▶ _Requirement_:
All records after this line are to be returned verbatim.

▶ _Recorded data_:
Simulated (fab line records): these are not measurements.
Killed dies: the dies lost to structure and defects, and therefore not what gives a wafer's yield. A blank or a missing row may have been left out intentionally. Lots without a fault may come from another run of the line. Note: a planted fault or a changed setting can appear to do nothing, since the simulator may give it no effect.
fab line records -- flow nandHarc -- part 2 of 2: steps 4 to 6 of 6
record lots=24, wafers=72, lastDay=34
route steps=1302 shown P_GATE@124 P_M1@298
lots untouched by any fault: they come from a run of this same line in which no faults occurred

▶ _Result_:
Simulated (fab line records): these are not measurements.
Killed dies: the dies lost to structure and defects, and therefore not what gives a wafer's yield. A blank or a missing row may have been left out intentionally. Lots without a fault may come from another run of the line. Note: a planted fault or a changed setting can appear to do nothing, since the simulator may give it no effect.
fab line records -- flow nandHarc -- part 2 of 2: steps 4 to 6 of 6
record lots=24, wafers=72, lastDay=34
route steps=1302 shown P_GATE@124 P_M1@298
lots untouched by any fault: they come from a run of this same line in which no faults occurred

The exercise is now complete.